Data to examine:
==========

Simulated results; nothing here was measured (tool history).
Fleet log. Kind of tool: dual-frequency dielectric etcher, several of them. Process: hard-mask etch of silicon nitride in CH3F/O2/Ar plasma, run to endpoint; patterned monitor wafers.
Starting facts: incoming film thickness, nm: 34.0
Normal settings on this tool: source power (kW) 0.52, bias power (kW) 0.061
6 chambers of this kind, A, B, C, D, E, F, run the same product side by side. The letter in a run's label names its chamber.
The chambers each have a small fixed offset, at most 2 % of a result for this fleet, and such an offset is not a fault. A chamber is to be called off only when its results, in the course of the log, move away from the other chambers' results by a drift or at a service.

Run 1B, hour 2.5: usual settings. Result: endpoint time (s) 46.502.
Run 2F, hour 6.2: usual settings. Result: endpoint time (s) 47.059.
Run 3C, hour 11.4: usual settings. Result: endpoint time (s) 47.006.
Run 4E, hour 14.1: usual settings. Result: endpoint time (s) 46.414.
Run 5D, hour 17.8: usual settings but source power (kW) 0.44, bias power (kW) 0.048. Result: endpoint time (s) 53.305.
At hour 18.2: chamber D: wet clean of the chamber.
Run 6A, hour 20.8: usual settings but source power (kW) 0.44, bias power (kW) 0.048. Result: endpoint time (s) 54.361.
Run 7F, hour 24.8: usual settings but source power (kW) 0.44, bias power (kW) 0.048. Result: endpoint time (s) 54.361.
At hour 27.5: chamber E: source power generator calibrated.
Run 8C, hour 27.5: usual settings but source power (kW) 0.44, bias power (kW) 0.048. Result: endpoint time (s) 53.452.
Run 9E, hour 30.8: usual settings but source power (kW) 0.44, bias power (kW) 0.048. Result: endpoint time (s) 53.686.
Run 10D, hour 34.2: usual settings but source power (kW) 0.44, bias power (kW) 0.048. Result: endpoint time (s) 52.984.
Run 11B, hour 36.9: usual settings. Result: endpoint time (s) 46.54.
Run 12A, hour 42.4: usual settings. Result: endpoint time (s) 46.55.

==========

Each line from the start of the listing above through the line containing "Run 4E, hour" should be copied exactly, please, with no other lines added.

Simulated results; nothing here was measured (tool history).
Fleet log. Kind of tool: dual-frequency dielectric etcher, several of them. Process: hard-mask etch of silicon nitride in CH3F/O2/Ar plasma, run to endpoint; patterned monitor wafers.
Starting facts: incoming film thickness, nm: 34.0
Normal settings on this tool: source power (kW) 0.52, bias power (kW) 0.061
6 chambers of this kind, A, B, C, D, E, F, run the same product side by side. The letter in a run's label names its chamber.
The chambers each have a small fixed offset, at most 2 % of a result for this fleet, and such an offset is not a fault. A chamber is to be called off only when its results, in the course of the log, move away from the other chambers' results by a drift or at a service.

Run 1B, hour 2.5: usual settings. Result: endpoint time (s) 46.502.
Run 2F, hour 6.2: usual settings. Result: endpoint time (s) 47.059.
Run 3C, hour 11.4: usual settings. Result: endpoint time (s) 47.006.
Run 4E, hour 14.1: usual settings. Result: endpoint time (s) 46.414.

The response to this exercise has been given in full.